**Work request:** Beginning with the first line, copy out each line of the material until the line containing "Cross-section spec: square-cell" has been copied as well.

**Dataset extract:**
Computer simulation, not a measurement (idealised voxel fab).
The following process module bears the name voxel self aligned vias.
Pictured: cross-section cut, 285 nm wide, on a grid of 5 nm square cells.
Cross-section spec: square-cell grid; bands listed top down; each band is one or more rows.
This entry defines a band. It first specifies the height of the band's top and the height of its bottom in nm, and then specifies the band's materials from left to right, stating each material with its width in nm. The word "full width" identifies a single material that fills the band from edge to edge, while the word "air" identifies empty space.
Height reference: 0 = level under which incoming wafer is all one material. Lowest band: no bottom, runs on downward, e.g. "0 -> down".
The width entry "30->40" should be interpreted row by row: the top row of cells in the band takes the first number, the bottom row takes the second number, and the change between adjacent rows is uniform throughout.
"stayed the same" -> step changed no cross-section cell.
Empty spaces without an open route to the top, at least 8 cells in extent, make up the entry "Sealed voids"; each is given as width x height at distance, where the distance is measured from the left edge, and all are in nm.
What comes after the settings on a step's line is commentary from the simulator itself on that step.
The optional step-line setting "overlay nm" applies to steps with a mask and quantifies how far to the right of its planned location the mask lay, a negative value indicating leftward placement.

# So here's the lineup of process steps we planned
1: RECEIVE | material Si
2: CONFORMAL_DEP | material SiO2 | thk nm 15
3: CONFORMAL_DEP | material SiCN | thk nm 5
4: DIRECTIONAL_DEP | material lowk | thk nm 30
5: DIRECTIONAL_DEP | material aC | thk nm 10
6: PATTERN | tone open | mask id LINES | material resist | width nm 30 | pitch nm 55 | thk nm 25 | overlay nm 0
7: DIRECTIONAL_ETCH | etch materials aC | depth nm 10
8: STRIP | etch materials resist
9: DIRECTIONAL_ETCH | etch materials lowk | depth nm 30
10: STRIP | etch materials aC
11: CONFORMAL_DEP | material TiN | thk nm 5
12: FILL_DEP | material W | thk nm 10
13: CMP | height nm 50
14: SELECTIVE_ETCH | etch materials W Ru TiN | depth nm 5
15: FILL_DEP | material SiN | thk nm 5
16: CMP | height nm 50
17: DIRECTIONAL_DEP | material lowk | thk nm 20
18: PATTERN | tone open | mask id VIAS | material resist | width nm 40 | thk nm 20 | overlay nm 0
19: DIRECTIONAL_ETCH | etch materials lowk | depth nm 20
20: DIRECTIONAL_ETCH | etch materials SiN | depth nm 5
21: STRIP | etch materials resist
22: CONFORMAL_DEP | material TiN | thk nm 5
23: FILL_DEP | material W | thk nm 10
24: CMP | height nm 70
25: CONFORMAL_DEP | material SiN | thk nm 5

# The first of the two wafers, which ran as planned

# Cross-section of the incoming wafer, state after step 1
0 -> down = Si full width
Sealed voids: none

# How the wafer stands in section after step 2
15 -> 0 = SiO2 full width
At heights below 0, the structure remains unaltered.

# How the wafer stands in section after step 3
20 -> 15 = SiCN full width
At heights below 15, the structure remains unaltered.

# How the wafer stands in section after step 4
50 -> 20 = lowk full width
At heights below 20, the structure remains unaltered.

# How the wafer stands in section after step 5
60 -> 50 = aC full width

**Written solution:**
Computer simulation, not a measurement (idealised voxel fab).
The following process module bears the name voxel self aligned vias.
Pictured: cross-section cut, 285 nm wide, on a grid of 5 nm square cells.
Cross-section spec: square-cell grid; bands listed top down; each band is one or more rows.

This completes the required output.